++++ Source material

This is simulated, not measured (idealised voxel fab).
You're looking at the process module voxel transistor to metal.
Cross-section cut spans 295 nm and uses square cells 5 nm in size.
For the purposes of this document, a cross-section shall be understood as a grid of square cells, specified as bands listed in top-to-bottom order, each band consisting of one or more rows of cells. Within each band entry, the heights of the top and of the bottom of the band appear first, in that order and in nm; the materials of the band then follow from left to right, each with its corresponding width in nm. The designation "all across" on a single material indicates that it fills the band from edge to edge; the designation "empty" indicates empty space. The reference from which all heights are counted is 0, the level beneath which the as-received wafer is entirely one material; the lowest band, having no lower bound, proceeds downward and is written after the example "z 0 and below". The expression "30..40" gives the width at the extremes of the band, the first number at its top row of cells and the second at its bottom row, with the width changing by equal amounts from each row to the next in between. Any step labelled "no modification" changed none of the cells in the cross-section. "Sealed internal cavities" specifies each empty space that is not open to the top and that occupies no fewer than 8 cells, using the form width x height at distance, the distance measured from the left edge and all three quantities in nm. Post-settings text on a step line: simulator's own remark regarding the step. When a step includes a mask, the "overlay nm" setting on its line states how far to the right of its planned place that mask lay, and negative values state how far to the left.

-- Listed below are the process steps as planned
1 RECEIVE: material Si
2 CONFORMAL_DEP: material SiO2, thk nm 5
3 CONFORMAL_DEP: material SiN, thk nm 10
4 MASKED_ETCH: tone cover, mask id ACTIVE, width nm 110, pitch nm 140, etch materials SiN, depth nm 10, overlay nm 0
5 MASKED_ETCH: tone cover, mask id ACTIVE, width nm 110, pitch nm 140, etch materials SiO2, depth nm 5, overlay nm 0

++++++++

§ **Work task**
Only the lines from the start of the material through the line containing "Cross-section cut spans" belong in the answer, each copied exactly.

§ **Answer section**
This is simulated, not measured (idealised voxel fab).
You're looking at the process module voxel transistor to metal.
Cross-section cut spans 295 nm and uses square cells 5 nm in size.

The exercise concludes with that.